• [EXERCISE] Repeat nothing but the lines below running from the one containing "6E,3.029,668.15,4626,18.8,1596.3,1260.6,50.027,53.559" to the one containing "# day 5.967: chamber". Keep both end lines.

• [DATA SECTION]
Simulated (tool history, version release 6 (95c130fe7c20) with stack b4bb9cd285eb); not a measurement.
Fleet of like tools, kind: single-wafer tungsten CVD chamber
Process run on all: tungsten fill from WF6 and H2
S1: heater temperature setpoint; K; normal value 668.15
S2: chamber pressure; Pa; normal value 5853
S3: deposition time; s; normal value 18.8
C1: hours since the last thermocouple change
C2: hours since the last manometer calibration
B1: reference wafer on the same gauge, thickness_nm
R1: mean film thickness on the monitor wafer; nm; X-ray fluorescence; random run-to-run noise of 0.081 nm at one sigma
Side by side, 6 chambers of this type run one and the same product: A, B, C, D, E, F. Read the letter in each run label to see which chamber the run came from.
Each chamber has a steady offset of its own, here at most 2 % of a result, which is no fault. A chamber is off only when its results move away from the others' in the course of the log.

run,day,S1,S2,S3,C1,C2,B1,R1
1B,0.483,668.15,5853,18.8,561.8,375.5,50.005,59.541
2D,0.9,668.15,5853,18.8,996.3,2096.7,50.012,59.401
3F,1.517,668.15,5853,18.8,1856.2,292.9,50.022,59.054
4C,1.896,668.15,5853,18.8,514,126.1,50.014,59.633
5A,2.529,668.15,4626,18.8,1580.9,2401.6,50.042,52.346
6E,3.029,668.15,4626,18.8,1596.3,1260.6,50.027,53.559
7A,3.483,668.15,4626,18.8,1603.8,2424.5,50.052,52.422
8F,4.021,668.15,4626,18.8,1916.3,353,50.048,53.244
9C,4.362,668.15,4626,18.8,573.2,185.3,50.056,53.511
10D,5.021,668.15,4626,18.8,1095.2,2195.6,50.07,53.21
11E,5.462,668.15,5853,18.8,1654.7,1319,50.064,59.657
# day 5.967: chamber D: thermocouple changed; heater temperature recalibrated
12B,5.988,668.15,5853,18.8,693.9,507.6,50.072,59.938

• [RESULT]
6E,3.029,668.15,4626,18.8,1596.3,1260.6,50.027,53.559
7A,3.483,668.15,4626,18.8,1603.8,2424.5,50.052,52.422
8F,4.021,668.15,4626,18.8,1916.3,353,50.048,53.244
9C,4.362,668.15,4626,18.8,573.2,185.3,50.056,53.511
10D,5.021,668.15,4626,18.8,1095.2,2195.6,50.07,53.21
11E,5.462,668.15,5853,18.8,1654.7,1319,50.064,59.657
# day 5.967: chamber D: thermocouple changed; heater temperature recalibrated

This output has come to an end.